**Task item:** After the line containing "the authors' place", write nothing more; before it, reproduce every line of the material below exactly, starting with the first.

**Given entries:**

________________________________________

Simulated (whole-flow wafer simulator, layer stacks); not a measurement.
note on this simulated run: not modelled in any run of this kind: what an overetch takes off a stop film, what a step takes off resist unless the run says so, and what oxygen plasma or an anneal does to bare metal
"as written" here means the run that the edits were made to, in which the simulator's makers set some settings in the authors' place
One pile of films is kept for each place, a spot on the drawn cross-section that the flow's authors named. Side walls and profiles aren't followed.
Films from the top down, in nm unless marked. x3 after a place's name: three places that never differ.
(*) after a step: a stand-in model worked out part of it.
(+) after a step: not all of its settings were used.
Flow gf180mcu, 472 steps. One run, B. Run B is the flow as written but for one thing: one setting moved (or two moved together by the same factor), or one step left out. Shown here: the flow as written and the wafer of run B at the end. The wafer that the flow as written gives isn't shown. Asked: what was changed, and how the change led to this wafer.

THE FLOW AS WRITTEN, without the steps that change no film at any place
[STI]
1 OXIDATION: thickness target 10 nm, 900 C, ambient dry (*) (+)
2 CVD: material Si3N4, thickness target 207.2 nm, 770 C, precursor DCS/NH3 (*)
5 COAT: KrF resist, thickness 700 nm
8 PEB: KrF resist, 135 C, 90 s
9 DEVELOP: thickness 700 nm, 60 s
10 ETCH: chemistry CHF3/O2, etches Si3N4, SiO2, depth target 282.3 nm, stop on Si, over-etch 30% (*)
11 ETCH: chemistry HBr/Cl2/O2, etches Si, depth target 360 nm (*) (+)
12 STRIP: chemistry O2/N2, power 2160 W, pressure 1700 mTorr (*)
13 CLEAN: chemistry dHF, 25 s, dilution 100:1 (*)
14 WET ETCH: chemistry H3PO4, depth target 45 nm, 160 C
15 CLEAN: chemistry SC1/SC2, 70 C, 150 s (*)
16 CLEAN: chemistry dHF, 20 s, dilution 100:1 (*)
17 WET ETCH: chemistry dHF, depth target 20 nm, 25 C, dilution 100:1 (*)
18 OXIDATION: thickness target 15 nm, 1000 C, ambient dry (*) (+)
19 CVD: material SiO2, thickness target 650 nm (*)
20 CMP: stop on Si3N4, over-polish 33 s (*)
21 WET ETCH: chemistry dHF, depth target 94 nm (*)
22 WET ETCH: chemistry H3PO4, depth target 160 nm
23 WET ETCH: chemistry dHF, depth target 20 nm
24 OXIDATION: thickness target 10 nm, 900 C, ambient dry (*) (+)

________________________________________

**Exercise solution:**
Simulated (whole-flow wafer simulator, layer stacks); not a measurement.
note on this simulated run: not modelled in any run of this kind: what an overetch takes off a stop film, what a step takes off resist unless the run says so, and what oxygen plasma or an anneal does to bare metal
"as written" here means the run that the edits were made to, in which the simulator's makers set some settings in the authors' place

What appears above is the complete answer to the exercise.